[PROVIDED INFORMATION Boundary: Start]
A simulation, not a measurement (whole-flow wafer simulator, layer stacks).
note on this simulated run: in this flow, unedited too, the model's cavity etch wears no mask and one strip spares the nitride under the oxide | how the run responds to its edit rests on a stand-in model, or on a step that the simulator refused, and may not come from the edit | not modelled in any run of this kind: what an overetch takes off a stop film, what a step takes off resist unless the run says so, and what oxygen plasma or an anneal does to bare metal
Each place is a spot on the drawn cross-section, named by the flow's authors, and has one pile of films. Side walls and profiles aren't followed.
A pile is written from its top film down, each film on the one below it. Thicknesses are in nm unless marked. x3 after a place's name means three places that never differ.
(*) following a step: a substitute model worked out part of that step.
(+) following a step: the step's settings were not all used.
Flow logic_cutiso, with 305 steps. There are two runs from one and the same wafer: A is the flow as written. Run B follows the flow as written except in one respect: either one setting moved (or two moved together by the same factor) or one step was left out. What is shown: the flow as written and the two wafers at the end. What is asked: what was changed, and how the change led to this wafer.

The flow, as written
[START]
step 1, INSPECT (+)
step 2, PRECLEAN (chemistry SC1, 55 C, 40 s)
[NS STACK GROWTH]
[PROVIDED INFORMATION Boundary: End]

BRIEF. What is needed here is an exact transcription of the records above.

WRITTEN RESPONSE.
A simulation, not a measurement (whole-flow wafer simulator, layer stacks).
note on this simulated run: in this flow, unedited too, the model's cavity etch wears no mask and one strip spares the nitride under the oxide | how the run responds to its edit rests on a stand-in model, or on a step that the simulator refused, and may not come from the edit | not modelled in any run of this kind: what an overetch takes off a stop film, what a step takes off resist unless the run says so, and what oxygen plasma or an anneal does to bare metal
Each place is a spot on the drawn cross-section, named by the flow's authors, and has one pile of films. Side walls and profiles aren't followed.
A pile is written from its top film down, each film on the one below it. Thicknesses are in nm unless marked. x3 after a place's name means three places that never differ.
(*) following a step: a substitute model worked out part of that step.
(+) following a step: the step's settings were not all used.
Flow logic_cutiso, with 305 steps. There are two runs from one and the same wafer: A is the flow as written. Run B follows the flow as written except in one respect: either one setting moved (or two moved together by the same factor) or one step was left out. What is shown: the flow as written and the two wafers at the end. What is asked: what was changed, and how the change led to this wafer.

The flow, as written
[START]
step 1, INSPECT (+)
step 2, PRECLEAN (chemistry SC1, 55 C, 40 s)
[NS STACK GROWTH]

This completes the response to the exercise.